Start of Data to examine

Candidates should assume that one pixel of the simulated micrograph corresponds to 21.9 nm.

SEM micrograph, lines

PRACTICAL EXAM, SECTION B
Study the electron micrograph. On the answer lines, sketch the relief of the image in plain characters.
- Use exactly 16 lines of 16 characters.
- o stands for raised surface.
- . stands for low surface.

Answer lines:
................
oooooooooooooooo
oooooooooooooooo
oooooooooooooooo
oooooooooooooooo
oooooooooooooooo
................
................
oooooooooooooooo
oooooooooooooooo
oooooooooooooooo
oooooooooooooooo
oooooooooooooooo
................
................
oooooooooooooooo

End of Data to examine

Print every entry exactly.

## Your response:
Candidates should assume that one pixel of the simulated micrograph corresponds to 21.9 nm.

SEM micrograph, lines

PRACTICAL EXAM, SECTION B
Study the electron micrograph. On the answer lines, sketch the relief of the image in plain characters.
- Use exactly 16 lines of 16 characters.
- o stands for raised surface.
- . stands for low surface.

Answer lines:
................
oooooooooooooooo
oooooooooooooooo
oooooooooooooooo
oooooooooooooooo
oooooooooooooooo
................
................
oooooooooooooooo
oooooooooooooooo
oooooooooooooooo
oooooooooooooooo
oooooooooooooooo
................
................
oooooooooooooooo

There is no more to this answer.